### [ASSIGNED TASK]
Treat the line containing "For reference, the" as the last one, and return every line exactly from the first line of the material below up to it.

### [RECORDS SHOWN]
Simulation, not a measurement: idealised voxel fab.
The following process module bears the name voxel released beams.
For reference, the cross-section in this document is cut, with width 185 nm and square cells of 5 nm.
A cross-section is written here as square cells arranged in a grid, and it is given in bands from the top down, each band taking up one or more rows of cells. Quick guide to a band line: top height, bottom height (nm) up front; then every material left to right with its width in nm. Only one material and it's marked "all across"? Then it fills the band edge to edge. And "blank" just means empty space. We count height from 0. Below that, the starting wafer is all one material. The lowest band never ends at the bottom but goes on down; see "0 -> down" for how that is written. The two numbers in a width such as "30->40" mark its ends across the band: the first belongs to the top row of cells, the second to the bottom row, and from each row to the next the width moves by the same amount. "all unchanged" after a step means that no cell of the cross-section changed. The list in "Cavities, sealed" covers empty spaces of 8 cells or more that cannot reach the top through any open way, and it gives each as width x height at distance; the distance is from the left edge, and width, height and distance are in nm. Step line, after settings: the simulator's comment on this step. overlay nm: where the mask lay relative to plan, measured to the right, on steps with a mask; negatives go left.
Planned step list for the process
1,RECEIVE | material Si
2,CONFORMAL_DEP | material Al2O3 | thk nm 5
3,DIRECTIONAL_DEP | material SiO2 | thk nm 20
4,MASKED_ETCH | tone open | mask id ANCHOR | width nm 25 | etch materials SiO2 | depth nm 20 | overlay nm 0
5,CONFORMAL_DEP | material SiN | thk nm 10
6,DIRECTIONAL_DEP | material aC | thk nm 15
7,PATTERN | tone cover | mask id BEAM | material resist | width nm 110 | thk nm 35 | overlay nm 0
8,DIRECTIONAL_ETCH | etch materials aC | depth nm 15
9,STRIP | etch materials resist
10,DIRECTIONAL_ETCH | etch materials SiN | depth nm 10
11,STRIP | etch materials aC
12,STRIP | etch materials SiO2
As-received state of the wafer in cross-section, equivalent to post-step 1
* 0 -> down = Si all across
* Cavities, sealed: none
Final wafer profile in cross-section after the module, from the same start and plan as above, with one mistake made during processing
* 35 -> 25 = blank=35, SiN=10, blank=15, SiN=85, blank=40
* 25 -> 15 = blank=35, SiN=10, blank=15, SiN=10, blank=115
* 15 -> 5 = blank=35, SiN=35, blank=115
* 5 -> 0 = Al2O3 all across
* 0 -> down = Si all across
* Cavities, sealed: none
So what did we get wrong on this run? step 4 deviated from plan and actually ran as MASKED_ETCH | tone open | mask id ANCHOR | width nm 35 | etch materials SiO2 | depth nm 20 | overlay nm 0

### [SOLUTION]
Simulation, not a measurement: idealised voxel fab.
The following process module bears the name voxel released beams.
For reference, the cross-section in this document is cut, with width 185 nm and square cells of 5 nm.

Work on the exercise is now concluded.